DATA UNDER STUDY
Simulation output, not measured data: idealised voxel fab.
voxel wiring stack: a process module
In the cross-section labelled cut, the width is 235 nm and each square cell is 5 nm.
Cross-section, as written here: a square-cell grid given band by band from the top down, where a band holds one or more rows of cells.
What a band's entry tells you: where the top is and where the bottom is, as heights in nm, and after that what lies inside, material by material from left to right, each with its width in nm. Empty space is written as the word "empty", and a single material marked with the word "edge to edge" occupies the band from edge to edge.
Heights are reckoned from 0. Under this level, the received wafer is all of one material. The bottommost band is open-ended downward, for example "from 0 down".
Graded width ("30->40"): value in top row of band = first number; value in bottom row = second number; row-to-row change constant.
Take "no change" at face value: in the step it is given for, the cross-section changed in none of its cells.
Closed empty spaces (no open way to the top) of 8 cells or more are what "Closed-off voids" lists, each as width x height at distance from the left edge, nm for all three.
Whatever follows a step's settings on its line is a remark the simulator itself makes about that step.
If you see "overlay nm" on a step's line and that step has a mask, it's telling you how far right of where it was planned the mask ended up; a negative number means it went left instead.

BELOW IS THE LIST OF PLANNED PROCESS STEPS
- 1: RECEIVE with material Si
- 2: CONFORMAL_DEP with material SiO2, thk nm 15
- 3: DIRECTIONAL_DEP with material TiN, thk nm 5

WORK REQUEST
What the task asks for is a word-for-word repeat of the lines above, from the first through the one containing "Cross-section, as written".

TASK SOLUTION
Simulation output, not measured data: idealised voxel fab.
voxel wiring stack: a process module
In the cross-section labelled cut, the width is 235 nm and each square cell is 5 nm.
Cross-section, as written here: a square-cell grid given band by band from the top down, where a band holds one or more rows of cells.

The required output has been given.